*WORK INSTRUCTION*
Please repeat the lines below exactly. Begin with the line containing "wafer=L288.3; chamber=2; motorCurrentA" and go on through the line containing "wafer=L295.1; chamber=3; motorCurrentA".

*SOURCE INFORMATION*
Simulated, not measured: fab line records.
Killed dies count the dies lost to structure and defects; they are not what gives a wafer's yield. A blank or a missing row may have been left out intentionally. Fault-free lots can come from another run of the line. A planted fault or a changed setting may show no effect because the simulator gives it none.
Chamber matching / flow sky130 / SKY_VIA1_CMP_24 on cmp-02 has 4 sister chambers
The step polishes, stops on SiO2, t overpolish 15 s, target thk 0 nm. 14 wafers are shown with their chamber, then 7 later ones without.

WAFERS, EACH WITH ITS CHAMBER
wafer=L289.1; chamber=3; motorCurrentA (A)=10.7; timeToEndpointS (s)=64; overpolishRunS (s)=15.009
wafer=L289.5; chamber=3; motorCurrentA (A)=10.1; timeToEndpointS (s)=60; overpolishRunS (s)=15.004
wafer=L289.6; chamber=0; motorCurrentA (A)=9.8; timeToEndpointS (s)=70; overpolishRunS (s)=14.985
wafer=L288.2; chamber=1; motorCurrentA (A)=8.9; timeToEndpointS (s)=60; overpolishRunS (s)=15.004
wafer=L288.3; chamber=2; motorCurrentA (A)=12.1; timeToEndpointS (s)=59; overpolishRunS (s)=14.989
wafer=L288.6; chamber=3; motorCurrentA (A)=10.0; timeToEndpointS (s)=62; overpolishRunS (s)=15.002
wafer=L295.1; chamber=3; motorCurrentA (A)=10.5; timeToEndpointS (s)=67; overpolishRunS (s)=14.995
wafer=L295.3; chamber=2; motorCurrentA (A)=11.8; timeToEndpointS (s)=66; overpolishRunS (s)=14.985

*RESPONSE*
wafer=L288.3; chamber=2; motorCurrentA (A)=12.1; timeToEndpointS (s)=59; overpolishRunS (s)=14.989
wafer=L288.6; chamber=3; motorCurrentA (A)=10.0; timeToEndpointS (s)=62; overpolishRunS (s)=15.002
wafer=L295.1; chamber=3; motorCurrentA (A)=10.5; timeToEndpointS (s)=67; overpolishRunS (s)=14.995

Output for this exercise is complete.